#### Activity:
Print the data that follows exactly as it stands, from its first line through the line containing "A cross-section is", and stop there.

#### Provided material:
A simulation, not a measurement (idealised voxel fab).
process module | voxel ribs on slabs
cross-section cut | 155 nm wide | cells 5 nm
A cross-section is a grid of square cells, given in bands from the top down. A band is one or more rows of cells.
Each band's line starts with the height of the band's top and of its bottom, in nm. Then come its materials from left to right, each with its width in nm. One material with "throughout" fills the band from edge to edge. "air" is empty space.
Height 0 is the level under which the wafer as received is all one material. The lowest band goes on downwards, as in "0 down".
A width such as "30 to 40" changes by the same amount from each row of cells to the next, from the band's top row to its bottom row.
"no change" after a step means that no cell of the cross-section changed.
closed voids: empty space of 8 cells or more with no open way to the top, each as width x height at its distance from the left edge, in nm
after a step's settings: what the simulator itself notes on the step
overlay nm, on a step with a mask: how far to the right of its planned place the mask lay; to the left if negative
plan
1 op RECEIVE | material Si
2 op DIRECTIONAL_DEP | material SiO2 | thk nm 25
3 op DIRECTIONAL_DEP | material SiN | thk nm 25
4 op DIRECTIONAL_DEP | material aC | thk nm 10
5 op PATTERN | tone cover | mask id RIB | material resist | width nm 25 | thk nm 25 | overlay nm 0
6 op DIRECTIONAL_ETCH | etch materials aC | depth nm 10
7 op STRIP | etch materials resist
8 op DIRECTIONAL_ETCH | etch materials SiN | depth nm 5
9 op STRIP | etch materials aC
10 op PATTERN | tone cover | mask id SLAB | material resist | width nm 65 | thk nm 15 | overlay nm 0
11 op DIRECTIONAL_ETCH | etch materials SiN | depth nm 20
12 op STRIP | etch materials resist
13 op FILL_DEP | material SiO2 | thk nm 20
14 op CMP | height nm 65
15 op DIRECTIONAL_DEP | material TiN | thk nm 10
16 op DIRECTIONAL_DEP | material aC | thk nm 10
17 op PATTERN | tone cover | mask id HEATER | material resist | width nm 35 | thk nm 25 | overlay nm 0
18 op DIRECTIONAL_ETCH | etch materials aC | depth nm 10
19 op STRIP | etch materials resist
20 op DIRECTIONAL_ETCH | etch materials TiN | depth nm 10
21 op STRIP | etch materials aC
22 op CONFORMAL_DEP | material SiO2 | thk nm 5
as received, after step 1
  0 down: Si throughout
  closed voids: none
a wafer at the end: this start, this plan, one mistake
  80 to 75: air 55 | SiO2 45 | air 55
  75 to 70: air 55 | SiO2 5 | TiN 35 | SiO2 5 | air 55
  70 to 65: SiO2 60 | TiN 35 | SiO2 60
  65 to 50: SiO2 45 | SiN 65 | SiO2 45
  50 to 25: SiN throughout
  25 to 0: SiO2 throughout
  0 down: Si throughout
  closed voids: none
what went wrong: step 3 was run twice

#### Task result:
A simulation, not a measurement (idealised voxel fab).
process module | voxel ribs on slabs
cross-section cut | 155 nm wide | cells 5 nm
A cross-section is a grid of square cells, given in bands from the top down. A band is one or more rows of cells.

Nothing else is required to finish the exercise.